Information given:
※

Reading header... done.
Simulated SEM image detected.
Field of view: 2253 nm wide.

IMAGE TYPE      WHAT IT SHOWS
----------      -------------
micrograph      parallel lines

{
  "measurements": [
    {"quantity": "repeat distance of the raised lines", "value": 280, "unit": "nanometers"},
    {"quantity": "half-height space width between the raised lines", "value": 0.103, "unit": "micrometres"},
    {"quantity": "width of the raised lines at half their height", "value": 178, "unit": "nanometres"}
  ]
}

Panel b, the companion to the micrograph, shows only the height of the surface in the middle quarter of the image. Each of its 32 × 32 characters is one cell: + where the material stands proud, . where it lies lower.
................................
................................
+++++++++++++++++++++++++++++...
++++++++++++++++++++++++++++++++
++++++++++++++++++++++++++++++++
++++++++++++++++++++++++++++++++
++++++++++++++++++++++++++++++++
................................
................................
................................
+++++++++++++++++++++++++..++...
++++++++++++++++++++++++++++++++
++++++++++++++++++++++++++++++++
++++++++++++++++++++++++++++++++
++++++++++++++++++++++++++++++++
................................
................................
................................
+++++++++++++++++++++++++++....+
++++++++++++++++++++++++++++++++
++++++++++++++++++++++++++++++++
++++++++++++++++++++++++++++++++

※

Work instruction: Your output should be an exact copy of the lines from the top of the listing above to the line with "Panel b, the", both ends included.

Written response:
Reading header... done.
Simulated SEM image detected.
Field of view: 2253 nm wide.

IMAGE TYPE      WHAT IT SHOWS
----------      -------------
micrograph      parallel lines

{
  "measurements": [
    {"quantity": "repeat distance of the raised lines", "value": 280, "unit": "nanometers"},
    {"quantity": "half-height space width between the raised lines", "value": 0.103, "unit": "micrometres"},
    {"quantity": "width of the raised lines at half their height", "value": 178, "unit": "nanometres"}
  ]
}

Panel b, the companion to the micrograph, shows only the height of the surface in the middle quarter of the image. Each of its 32 × 32 characters is one cell: + where the material stands proud, . where it lies lower.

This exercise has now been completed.